————————

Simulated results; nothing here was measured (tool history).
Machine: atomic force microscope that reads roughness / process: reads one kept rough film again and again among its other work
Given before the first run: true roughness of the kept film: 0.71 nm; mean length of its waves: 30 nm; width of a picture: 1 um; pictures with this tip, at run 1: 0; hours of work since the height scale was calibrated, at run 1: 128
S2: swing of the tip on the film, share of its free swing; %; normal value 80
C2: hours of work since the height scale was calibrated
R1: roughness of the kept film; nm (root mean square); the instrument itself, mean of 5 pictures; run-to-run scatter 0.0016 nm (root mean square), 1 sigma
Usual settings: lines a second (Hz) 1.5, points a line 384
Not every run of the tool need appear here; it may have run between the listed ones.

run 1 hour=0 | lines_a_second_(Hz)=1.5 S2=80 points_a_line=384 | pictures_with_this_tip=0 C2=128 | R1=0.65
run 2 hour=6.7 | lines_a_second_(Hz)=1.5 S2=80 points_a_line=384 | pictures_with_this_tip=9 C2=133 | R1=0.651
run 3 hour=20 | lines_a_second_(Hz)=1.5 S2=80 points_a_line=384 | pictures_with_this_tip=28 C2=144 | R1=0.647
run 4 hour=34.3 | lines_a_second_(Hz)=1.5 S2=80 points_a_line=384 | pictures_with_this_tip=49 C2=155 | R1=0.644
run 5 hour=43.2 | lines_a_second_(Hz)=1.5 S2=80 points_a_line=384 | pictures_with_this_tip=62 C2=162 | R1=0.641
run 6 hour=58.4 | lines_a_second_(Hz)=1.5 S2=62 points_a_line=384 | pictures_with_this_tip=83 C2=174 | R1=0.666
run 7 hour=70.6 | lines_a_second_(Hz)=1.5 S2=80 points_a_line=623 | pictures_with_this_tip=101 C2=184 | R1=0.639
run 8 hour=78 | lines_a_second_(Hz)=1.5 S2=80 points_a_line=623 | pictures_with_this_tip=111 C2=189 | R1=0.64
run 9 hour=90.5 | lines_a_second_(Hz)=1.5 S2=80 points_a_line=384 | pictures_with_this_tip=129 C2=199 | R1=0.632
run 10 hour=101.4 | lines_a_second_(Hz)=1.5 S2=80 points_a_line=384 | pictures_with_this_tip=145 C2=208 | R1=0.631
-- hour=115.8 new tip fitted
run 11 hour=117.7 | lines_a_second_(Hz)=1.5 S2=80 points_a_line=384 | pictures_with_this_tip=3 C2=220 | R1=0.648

————————

Which lines run from the first of the listing to the line containing "run 4 hour=34.3"? Reproduce those exactly, both ends included.

Simulated results; nothing here was measured (tool history).
Machine: atomic force microscope that reads roughness / process: reads one kept rough film again and again among its other work
Given before the first run: true roughness of the kept film: 0.71 nm; mean length of its waves: 30 nm; width of a picture: 1 um; pictures with this tip, at run 1: 0; hours of work since the height scale was calibrated, at run 1: 128
S2: swing of the tip on the film, share of its free swing; %; normal value 80
C2: hours of work since the height scale was calibrated
R1: roughness of the kept film; nm (root mean square); the instrument itself, mean of 5 pictures; run-to-run scatter 0.0016 nm (root mean square), 1 sigma
Usual settings: lines a second (Hz) 1.5, points a line 384
Not every run of the tool need appear here; it may have run between the listed ones.

run 1 hour=0 | lines_a_second_(Hz)=1.5 S2=80 points_a_line=384 | pictures_with_this_tip=0 C2=128 | R1=0.65
run 2 hour=6.7 | lines_a_second_(Hz)=1.5 S2=80 points_a_line=384 | pictures_with_this_tip=9 C2=133 | R1=0.651
run 3 hour=20 | lines_a_second_(Hz)=1.5 S2=80 points_a_line=384 | pictures_with_this_tip=28 C2=144 | R1=0.647
run 4 hour=34.3 | lines_a_second_(Hz)=1.5 S2=80 points_a_line=384 | pictures_with_this_tip=49 C2=155 | R1=0.644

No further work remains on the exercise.